# BRIEF:
The required output is the exact run of lines below that opens at the line with "15 to 10: SiO2 throughout" and closes at the line with "20 to 10: SiO2 throughout".

# ENTRIES SUPPLIED:
★ ★ ★ ★ ★ ★ ★
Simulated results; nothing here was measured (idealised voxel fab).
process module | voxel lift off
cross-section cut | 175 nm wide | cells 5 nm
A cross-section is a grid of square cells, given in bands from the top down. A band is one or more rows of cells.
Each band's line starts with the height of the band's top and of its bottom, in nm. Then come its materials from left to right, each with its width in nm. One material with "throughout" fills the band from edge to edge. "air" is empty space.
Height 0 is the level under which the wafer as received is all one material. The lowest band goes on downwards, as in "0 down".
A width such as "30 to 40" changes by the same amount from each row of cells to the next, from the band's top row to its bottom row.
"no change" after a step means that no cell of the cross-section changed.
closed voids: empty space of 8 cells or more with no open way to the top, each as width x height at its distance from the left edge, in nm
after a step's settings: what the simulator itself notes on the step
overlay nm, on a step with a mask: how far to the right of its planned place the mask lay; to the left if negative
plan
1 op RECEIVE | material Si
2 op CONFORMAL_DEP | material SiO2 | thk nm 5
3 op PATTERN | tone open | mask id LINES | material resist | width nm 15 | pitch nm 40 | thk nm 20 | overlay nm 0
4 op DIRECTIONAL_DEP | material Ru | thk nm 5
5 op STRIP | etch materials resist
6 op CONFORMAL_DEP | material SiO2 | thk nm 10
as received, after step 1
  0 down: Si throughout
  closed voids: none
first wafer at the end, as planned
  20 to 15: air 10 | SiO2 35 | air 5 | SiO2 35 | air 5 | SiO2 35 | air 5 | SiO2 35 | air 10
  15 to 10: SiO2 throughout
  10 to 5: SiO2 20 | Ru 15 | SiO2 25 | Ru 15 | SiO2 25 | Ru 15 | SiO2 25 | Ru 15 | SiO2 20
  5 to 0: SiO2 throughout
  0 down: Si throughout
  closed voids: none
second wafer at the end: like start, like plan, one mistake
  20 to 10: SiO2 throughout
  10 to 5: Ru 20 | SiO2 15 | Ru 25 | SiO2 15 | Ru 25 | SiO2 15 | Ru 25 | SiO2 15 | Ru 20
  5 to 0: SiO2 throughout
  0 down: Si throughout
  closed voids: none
★ ★ ★ ★ ★ ★ ★

# TASK RESPONSE:
  15 to 10: SiO2 throughout
  10 to 5: SiO2 20 | Ru 15 | SiO2 25 | Ru 15 | SiO2 25 | Ru 15 | SiO2 25 | Ru 15 | SiO2 20
  5 to 0: SiO2 throughout
  0 down: Si throughout
  closed voids: none
second wafer at the end: like start, like plan, one mistake
  20 to 10: SiO2 throughout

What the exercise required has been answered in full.